### [RECORDS SHOWN]
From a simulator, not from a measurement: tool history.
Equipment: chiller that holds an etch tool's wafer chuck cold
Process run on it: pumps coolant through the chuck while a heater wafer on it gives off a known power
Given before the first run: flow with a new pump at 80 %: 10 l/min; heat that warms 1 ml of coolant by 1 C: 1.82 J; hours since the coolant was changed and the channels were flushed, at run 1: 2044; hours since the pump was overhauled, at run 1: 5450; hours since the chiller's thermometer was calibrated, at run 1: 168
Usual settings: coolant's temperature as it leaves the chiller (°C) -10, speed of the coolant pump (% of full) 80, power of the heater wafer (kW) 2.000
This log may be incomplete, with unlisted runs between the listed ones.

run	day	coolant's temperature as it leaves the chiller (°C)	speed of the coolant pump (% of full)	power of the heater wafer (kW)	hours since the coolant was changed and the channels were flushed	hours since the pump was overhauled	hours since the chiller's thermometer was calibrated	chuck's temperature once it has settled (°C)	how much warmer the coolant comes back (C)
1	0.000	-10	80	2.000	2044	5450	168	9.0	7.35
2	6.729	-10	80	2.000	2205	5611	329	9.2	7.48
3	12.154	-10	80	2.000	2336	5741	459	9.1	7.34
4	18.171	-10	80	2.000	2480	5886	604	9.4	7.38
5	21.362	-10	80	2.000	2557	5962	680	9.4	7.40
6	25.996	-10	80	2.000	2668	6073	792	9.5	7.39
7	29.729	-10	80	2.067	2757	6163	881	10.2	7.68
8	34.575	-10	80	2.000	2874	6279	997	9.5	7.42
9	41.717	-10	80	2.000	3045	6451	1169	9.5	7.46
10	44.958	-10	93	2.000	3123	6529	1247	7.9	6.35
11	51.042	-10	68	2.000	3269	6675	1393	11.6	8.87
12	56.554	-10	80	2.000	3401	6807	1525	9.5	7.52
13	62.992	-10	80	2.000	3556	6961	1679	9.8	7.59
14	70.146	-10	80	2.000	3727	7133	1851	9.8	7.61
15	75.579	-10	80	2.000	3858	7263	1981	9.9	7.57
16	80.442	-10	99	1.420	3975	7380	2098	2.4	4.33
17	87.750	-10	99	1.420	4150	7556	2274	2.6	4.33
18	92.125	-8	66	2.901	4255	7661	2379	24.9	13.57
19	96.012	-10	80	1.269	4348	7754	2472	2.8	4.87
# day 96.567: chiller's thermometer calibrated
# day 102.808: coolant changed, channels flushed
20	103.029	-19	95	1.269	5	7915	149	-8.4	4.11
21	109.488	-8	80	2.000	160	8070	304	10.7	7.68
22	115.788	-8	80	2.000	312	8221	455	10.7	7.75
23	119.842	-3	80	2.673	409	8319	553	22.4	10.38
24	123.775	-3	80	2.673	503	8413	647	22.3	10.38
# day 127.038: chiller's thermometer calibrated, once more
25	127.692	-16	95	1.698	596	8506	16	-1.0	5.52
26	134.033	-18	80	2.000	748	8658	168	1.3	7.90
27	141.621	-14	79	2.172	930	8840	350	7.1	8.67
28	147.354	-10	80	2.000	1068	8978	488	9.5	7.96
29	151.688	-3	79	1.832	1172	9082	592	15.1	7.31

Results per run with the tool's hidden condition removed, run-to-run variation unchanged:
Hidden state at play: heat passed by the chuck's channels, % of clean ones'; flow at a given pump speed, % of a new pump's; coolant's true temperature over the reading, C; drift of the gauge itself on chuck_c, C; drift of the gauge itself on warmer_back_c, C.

### [REQUIRED ACTION]
Please reproduce the lines from the line with "comes back (C)" to the line with "Results per run", both ends included, exactly as they appear above.

### [EXERCISE SOLUTION]
run	day	coolant's temperature as it leaves the chiller (°C)	speed of the coolant pump (% of full)	power of the heater wafer (kW)	hours since the coolant was changed and the channels were flushed	hours since the pump was overhauled	hours since the chiller's thermometer was calibrated	chuck's temperature once it has settled (°C)	how much warmer the coolant comes back (C)
1	0.000	-10	80	2.000	2044	5450	168	9.0	7.35
2	6.729	-10	80	2.000	2205	5611	329	9.2	7.48
3	12.154	-10	80	2.000	2336	5741	459	9.1	7.34
4	18.171	-10	80	2.000	2480	5886	604	9.4	7.38
5	21.362	-10	80	2.000	2557	5962	680	9.4	7.40
6	25.996	-10	80	2.000	2668	6073	792	9.5	7.39
7	29.729	-10	80	2.067	2757	6163	881	10.2	7.68
8	34.575	-10	80	2.000	2874	6279	997	9.5	7.42
9	41.717	-10	80	2.000	3045	6451	1169	9.5	7.46
10	44.958	-10	93	2.000	3123	6529	1247	7.9	6.35
11	51.042	-10	68	2.000	3269	6675	1393	11.6	8.87
12	56.554	-10	80	2.000	3401	6807	1525	9.5	7.52
13	62.992	-10	80	2.000	3556	6961	1679	9.8	7.59
14	70.146	-10	80	2.000	3727	7133	1851	9.8	7.61
15	75.579	-10	80	2.000	3858	7263	1981	9.9	7.57
16	80.442	-10	99	1.420	3975	7380	2098	2.4	4.33
17	87.750	-10	99	1.420	4150	7556	2274	2.6	4.33
18	92.125	-8	66	2.901	4255	7661	2379	24.9	13.57
19	96.012	-10	80	1.269	4348	7754	2472	2.8	4.87
# day 96.567: chiller's thermometer calibrated
# day 102.808: coolant changed, channels flushed
20	103.029	-19	95	1.269	5	7915	149	-8.4	4.11
21	109.488	-8	80	2.000	160	8070	304	10.7	7.68
22	115.788	-8	80	2.000	312	8221	455	10.7	7.75
23	119.842	-3	80	2.673	409	8319	553	22.4	10.38
24	123.775	-3	80	2.673	503	8413	647	22.3	10.38
# day 127.038: chiller's thermometer calibrated, once more
25	127.692	-16	95	1.698	596	8506	16	-1.0	5.52
26	134.033	-18	80	2.000	748	8658	168	1.3	7.90
27	141.621	-14	79	2.172	930	8840	350	7.1	8.67
28	147.354	-10	80	2.000	1068	8978	488	9.5	7.96
29	151.688	-3	79	1.832	1172	9082	592	15.1	7.31

Results per run with the tool's hidden condition removed, run-to-run variation unchanged:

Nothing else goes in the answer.